**Exercise**
For the listing below, output exactly the lines from the line with "A process module" up to and including the line with "Shown is cross-section", and no other lines.

◆ ◆ ◆

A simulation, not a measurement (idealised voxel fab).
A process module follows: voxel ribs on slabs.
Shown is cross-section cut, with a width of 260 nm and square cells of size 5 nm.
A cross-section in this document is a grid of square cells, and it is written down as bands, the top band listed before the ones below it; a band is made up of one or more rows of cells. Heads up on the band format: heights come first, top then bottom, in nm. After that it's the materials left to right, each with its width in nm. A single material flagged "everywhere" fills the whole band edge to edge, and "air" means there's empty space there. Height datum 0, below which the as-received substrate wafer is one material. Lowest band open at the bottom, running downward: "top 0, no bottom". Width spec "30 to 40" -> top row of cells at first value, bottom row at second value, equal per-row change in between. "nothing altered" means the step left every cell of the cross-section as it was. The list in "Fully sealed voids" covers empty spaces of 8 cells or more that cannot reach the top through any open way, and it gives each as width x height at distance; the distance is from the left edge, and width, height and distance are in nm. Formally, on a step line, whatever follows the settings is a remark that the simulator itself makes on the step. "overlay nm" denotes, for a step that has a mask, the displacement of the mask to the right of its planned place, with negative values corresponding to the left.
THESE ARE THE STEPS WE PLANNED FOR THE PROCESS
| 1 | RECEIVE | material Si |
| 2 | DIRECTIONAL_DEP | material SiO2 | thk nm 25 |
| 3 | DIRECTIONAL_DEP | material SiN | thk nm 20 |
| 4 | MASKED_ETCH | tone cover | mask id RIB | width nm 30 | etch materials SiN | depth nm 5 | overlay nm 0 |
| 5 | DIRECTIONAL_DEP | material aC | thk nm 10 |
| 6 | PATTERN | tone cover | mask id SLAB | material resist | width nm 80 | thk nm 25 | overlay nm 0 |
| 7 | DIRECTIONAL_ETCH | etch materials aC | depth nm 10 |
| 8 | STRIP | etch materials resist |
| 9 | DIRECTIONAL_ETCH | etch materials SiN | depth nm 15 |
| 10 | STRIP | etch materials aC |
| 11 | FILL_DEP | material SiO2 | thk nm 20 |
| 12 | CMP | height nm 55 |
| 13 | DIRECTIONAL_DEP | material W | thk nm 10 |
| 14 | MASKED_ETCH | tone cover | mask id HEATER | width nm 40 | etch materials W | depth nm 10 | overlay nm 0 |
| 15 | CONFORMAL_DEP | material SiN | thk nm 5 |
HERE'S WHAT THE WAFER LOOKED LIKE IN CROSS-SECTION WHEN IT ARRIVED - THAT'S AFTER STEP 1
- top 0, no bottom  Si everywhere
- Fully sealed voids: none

◆ ◆ ◆

**Expected answer**
A process module follows: voxel ribs on slabs.
Shown is cross-section cut, with a width of 260 nm and square cells of size 5 nm.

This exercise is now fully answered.